=== Begin Enclosure ===
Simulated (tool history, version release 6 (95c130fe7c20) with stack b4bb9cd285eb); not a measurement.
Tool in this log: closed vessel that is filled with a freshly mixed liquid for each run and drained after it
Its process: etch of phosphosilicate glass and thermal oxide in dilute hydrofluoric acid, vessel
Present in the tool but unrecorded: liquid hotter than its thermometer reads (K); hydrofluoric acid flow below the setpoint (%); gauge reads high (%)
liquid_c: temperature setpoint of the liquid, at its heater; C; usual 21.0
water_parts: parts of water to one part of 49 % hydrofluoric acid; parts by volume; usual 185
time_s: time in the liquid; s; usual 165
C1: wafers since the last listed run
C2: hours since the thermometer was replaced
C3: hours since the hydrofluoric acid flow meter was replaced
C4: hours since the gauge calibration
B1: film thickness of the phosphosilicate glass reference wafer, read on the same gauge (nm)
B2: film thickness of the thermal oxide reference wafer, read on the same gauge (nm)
=== End Enclosure ===

▶ Action item:
Return nothing but the lines from the start of the listing above through the line containing "B1: film thickness", exactly as given.

▶ Written answer:
Simulated (tool history, version release 6 (95c130fe7c20) with stack b4bb9cd285eb); not a measurement.
Tool in this log: closed vessel that is filled with a freshly mixed liquid for each run and drained after it
Its process: etch of phosphosilicate glass and thermal oxide in dilute hydrofluoric acid, vessel
Present in the tool but unrecorded: liquid hotter than its thermometer reads (K); hydrofluoric acid flow below the setpoint (%); gauge reads high (%)
liquid_c: temperature setpoint of the liquid, at its heater; C; usual 21.0
water_parts: parts of water to one part of 49 % hydrofluoric acid; parts by volume; usual 185
time_s: time in the liquid; s; usual 165
C1: wafers since the last listed run
C2: hours since the thermometer was replaced
C3: hours since the hydrofluoric acid flow meter was replaced
C4: hours since the gauge calibration
B1: film thickness of the phosphosilicate glass reference wafer, read on the same gauge (nm)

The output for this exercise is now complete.